### Information

——————————

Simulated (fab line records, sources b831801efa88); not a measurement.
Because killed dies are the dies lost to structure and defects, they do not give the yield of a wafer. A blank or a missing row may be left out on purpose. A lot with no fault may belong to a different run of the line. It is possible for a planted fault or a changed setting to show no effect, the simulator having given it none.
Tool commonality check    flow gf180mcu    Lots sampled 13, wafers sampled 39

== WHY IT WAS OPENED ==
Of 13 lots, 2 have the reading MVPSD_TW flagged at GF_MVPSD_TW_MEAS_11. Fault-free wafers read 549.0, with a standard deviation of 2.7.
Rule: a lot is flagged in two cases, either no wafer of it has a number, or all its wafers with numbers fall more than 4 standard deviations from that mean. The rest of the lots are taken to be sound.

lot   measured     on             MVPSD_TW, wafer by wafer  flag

——————————

Go through the listing and copy each line exactly.

Simulated (fab line records, sources b831801efa88); not a measurement.
Because killed dies are the dies lost to structure and defects, they do not give the yield of a wafer. A blank or a missing row may be left out on purpose. A lot with no fault may belong to a different run of the line. It is possible for a planted fault or a changed setting to show no effect, the simulator having given it none.
Tool commonality check    flow gf180mcu    Lots sampled 13, wafers sampled 39

== WHY IT WAS OPENED ==
Of 13 lots, 2 have the reading MVPSD_TW flagged at GF_MVPSD_TW_MEAS_11. Fault-free wafers read 549.0, with a standard deviation of 2.7.
Rule: a lot is flagged in two cases, either no wafer of it has a number, or all its wafers with numbers fall more than 4 standard deviations from that mean. The rest of the lots are taken to be sound.

lot   measured     on             MVPSD_TW, wafer by wafer  flag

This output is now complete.